......

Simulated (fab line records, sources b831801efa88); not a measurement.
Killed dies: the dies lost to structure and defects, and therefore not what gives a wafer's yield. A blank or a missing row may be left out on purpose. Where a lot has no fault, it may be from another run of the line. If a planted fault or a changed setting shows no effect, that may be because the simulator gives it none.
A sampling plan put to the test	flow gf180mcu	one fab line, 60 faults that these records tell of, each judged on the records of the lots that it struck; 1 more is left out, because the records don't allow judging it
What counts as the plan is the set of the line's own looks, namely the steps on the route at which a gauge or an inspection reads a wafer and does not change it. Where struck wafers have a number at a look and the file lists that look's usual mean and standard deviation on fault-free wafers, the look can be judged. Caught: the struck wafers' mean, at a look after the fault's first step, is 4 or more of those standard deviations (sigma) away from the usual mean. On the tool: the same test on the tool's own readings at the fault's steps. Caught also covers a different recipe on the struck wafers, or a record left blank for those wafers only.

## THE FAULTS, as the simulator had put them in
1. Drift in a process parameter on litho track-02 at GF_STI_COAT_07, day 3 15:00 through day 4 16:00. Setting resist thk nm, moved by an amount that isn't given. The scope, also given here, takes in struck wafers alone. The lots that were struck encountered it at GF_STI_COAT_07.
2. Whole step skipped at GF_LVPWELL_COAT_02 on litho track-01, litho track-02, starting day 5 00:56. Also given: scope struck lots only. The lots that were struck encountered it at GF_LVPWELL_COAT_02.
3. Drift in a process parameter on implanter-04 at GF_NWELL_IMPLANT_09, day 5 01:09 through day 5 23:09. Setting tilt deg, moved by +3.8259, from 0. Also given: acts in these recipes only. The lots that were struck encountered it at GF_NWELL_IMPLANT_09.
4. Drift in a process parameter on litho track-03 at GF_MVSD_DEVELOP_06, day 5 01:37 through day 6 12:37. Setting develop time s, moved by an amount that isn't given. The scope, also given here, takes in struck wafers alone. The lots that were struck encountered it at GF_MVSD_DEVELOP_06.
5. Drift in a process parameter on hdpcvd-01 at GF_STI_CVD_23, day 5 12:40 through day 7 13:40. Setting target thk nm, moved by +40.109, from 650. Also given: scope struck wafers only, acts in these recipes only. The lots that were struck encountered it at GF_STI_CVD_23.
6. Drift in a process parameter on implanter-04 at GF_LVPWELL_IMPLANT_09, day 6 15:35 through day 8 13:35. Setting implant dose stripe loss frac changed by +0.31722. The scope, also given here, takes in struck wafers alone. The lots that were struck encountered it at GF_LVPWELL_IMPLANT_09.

......

Requirement:
In the entries above, the lines from the one bearing "## THE FAULTS, as" up to and including the one bearing "3. Drift in" should be transcribed exactly; no other line is wanted.

Written answer:
## THE FAULTS, as the simulator had put them in
1. Drift in a process parameter on litho track-02 at GF_STI_COAT_07, day 3 15:00 through day 4 16:00. Setting resist thk nm, moved by an amount that isn't given. The scope, also given here, takes in struck wafers alone. The lots that were struck encountered it at GF_STI_COAT_07.
2. Whole step skipped at GF_LVPWELL_COAT_02 on litho track-01, litho track-02, starting day 5 00:56. Also given: scope struck lots only. The lots that were struck encountered it at GF_LVPWELL_COAT_02.
3. Drift in a process parameter on implanter-04 at GF_NWELL_IMPLANT_09, day 5 01:09 through day 5 23:09. Setting tilt deg, moved by +3.8259, from 0. Also given: acts in these recipes only. The lots that were struck encountered it at GF_NWELL_IMPLANT_09.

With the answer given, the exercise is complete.